[Given records — start]

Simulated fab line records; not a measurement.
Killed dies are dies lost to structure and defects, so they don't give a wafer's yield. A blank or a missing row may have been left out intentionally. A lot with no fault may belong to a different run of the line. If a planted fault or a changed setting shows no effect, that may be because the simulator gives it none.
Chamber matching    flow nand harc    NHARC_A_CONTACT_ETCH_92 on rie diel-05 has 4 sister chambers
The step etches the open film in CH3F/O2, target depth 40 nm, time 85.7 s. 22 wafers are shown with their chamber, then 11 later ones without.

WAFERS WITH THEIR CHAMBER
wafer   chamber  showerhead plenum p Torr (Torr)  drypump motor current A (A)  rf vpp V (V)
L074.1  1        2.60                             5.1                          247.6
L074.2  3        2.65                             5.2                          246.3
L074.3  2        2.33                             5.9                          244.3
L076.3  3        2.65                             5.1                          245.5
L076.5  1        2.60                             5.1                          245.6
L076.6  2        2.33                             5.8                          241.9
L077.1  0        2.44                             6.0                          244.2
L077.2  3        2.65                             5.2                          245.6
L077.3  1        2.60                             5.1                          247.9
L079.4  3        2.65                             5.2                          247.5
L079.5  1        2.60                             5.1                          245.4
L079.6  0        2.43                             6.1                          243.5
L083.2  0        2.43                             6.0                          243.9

[Given records — finish]

Work request. What you write must be the entries restated word for word, from the opening line through the one holding "Killed dies are", with nothing else.

Result.
Simulated fab line records; not a measurement.
Killed dies are dies lost to structure and defects, so they don't give a wafer's yield. A blank or a missing row may have been left out intentionally. A lot with no fault may belong to a different run of the line. If a planted fault or a changed setting shows no effect, that may be because the simulator gives it none.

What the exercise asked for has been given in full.